▶ **WORK ITEM**:
After locating the line that contains "fab line records | flow n5_finfet" in the data below, set down exactly that line and each one after it through the line that contains "lots that met", and nothing more.

▶ **DATA**:
____________

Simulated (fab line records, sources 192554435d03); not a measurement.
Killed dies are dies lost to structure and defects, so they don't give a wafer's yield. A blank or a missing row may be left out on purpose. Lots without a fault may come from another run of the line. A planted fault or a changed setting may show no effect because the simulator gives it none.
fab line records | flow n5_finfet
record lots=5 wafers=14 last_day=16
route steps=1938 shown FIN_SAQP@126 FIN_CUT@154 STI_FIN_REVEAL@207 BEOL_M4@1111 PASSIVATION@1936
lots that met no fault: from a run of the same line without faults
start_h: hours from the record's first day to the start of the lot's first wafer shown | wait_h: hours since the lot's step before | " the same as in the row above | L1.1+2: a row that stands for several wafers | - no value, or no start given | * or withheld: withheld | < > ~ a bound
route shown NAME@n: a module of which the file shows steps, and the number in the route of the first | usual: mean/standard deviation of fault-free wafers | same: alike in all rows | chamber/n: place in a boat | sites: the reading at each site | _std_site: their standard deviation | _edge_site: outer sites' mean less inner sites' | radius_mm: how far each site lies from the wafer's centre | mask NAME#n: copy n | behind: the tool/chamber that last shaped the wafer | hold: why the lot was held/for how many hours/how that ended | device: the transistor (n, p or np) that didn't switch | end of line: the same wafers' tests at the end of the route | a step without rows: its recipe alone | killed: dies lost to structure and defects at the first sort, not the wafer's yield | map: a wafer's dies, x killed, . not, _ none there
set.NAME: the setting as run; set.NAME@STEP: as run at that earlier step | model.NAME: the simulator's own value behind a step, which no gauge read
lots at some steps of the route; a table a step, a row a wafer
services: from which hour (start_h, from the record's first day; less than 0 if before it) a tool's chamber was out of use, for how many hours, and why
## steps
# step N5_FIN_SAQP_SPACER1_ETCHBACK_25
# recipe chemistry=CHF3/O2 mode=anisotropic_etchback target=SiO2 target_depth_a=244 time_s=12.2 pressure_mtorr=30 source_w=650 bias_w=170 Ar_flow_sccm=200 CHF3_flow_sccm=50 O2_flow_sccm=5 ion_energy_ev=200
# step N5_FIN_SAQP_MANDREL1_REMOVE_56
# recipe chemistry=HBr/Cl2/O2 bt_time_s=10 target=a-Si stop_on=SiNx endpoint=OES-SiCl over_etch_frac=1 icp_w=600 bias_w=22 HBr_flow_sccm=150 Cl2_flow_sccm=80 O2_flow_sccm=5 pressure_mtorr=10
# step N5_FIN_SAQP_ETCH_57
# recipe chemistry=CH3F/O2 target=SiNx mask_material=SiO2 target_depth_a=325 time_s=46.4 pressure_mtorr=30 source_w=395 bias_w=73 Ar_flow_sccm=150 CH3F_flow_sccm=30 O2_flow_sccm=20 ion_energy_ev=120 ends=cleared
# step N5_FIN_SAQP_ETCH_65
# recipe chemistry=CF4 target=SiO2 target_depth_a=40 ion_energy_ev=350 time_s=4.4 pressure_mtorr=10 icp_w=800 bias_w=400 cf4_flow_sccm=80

____________

▶ **YOUR RESPONSE**:
fab line records | flow n5_finfet
record lots=5 wafers=14 last_day=16
route steps=1938 shown FIN_SAQP@126 FIN_CUT@154 STI_FIN_REVEAL@207 BEOL_M4@1111 PASSIVATION@1936
lots that met no fault: from a run of the same line without faults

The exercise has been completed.